Required action = The entries shown below are to be printed in full, unaltered.

Information =
<<<<

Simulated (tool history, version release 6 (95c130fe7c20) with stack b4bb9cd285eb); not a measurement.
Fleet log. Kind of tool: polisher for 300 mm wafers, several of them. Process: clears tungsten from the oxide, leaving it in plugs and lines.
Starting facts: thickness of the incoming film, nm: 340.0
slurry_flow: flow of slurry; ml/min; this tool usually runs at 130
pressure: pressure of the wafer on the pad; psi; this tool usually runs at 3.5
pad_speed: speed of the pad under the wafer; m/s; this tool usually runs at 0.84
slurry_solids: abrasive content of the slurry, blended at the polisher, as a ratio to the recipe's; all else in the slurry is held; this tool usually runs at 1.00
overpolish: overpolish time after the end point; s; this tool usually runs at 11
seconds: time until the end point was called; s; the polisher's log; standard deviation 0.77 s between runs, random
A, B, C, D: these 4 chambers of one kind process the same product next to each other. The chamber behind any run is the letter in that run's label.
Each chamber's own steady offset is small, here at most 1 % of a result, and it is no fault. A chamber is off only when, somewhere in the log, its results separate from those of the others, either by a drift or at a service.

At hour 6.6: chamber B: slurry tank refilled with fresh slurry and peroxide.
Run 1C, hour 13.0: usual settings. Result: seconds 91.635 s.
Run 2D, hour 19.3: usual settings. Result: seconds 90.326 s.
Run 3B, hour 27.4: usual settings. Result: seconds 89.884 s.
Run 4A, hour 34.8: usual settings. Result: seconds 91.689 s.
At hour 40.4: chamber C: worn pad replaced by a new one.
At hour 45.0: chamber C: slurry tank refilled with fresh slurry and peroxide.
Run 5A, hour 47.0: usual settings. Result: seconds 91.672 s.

>>>>

Task output =
Simulated (tool history, version release 6 (95c130fe7c20) with stack b4bb9cd285eb); not a measurement.
Fleet log. Kind of tool: polisher for 300 mm wafers, several of them. Process: clears tungsten from the oxide, leaving it in plugs and lines.
Starting facts: thickness of the incoming film, nm: 340.0
slurry_flow: flow of slurry; ml/min; this tool usually runs at 130
pressure: pressure of the wafer on the pad; psi; this tool usually runs at 3.5
pad_speed: speed of the pad under the wafer; m/s; this tool usually runs at 0.84
slurry_solids: abrasive content of the slurry, blended at the polisher, as a ratio to the recipe's; all else in the slurry is held; this tool usually runs at 1.00
overpolish: overpolish time after the end point; s; this tool usually runs at 11
seconds: time until the end point was called; s; the polisher's log; standard deviation 0.77 s between runs, random
A, B, C, D: these 4 chambers of one kind process the same product next to each other. The chamber behind any run is the letter in that run's label.
Each chamber's own steady offset is small, here at most 1 % of a result, and it is no fault. A chamber is off only when, somewhere in the log, its results separate from those of the others, either by a drift or at a service.

At hour 6.6: chamber B: slurry tank refilled with fresh slurry and peroxide.
Run 1C, hour 13.0: usual settings. Result: seconds 91.635 s.
Run 2D, hour 19.3: usual settings. Result: seconds 90.326 s.
Run 3B, hour 27.4: usual settings. Result: seconds 89.884 s.
Run 4A, hour 34.8: usual settings. Result: seconds 91.689 s.
At hour 40.4: chamber C: worn pad replaced by a new one.
At hour 45.0: chamber C: slurry tank refilled with fresh slurry and peroxide.
Run 5A, hour 47.0: usual settings. Result: seconds 91.672 s.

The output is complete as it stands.